Provided material
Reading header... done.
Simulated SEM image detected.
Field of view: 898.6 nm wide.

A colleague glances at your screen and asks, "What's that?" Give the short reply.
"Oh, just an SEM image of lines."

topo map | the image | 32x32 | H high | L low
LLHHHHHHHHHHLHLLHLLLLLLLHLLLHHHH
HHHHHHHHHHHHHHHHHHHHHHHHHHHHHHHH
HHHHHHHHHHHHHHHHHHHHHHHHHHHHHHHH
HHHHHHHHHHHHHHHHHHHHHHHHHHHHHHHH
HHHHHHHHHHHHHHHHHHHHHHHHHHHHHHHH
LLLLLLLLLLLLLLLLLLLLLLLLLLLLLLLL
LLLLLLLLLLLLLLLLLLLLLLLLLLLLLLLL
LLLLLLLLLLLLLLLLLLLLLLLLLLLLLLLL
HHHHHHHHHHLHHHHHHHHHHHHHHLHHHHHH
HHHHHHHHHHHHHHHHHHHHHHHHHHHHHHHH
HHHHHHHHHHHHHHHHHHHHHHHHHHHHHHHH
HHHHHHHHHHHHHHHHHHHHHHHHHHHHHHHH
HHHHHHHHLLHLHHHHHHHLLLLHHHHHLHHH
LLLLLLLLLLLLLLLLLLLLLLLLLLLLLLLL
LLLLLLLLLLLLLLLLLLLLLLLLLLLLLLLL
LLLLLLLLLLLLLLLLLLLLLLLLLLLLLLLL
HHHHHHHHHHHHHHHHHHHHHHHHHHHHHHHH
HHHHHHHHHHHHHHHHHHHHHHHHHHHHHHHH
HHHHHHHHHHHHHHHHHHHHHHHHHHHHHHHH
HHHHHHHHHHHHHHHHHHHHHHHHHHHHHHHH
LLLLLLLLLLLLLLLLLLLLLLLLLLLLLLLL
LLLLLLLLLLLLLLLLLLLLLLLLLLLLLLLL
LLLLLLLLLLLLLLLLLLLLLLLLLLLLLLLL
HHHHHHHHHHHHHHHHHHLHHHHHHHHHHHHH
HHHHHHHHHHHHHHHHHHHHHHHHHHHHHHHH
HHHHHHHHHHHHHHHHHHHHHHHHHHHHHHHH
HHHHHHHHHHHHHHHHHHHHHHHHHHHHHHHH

Work task
Starting with the first line of the records above, give back each line exactly until the line with "HHHHHHHHHHLHHHHHHHHHHHHHHLHHHHHH" has been given as well.

Task solution
Reading header... done.
Simulated SEM image detected.
Field of view: 898.6 nm wide.

A colleague glances at your screen and asks, "What's that?" Give the short reply.
"Oh, just an SEM image of lines."

topo map | the image | 32x32 | H high | L low
LLHHHHHHHHHHLHLLHLLLLLLLHLLLHHHH
HHHHHHHHHHHHHHHHHHHHHHHHHHHHHHHH
HHHHHHHHHHHHHHHHHHHHHHHHHHHHHHHH
HHHHHHHHHHHHHHHHHHHHHHHHHHHHHHHH
HHHHHHHHHHHHHHHHHHHHHHHHHHHHHHHH
LLLLLLLLLLLLLLLLLLLLLLLLLLLLLLLL
LLLLLLLLLLLLLLLLLLLLLLLLLLLLLLLL
LLLLLLLLLLLLLLLLLLLLLLLLLLLLLLLL
HHHHHHHHHHLHHHHHHHHHHHHHHLHHHHHH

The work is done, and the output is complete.